========

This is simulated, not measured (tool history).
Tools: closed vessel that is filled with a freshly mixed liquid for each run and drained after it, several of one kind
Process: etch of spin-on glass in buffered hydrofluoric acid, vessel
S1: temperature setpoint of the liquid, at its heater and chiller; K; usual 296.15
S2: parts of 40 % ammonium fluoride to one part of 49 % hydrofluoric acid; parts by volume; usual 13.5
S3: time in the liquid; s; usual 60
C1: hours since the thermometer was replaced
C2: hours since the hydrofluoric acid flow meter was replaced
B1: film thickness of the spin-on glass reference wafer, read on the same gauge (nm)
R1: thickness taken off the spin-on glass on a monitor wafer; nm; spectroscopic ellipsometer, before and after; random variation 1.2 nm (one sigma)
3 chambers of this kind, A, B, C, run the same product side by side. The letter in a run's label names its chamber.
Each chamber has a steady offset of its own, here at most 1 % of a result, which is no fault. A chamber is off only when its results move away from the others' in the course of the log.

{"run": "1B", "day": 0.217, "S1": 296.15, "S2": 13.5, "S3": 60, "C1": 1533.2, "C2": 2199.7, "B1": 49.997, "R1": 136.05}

========

The data should be transcribed exactly, line for line.

This is simulated, not measured (tool history).
Tools: closed vessel that is filled with a freshly mixed liquid for each run and drained after it, several of one kind
Process: etch of spin-on glass in buffered hydrofluoric acid, vessel
S1: temperature setpoint of the liquid, at its heater and chiller; K; usual 296.15
S2: parts of 40 % ammonium fluoride to one part of 49 % hydrofluoric acid; parts by volume; usual 13.5
S3: time in the liquid; s; usual 60
C1: hours since the thermometer was replaced
C2: hours since the hydrofluoric acid flow meter was replaced
B1: film thickness of the spin-on glass reference wafer, read on the same gauge (nm)
R1: thickness taken off the spin-on glass on a monitor wafer; nm; spectroscopic ellipsometer, before and after; random variation 1.2 nm (one sigma)
3 chambers of this kind, A, B, C, run the same product side by side. The letter in a run's label names its chamber.
Each chamber has a steady offset of its own, here at most 1 % of a result, which is no fault. A chamber is off only when its results move away from the others' in the course of the log.

{"run": "1B", "day": 0.217, "S1": 296.15, "S2": 13.5, "S3": 60, "C1": 1533.2, "C2": 2199.7, "B1": 49.997, "R1": 136.05}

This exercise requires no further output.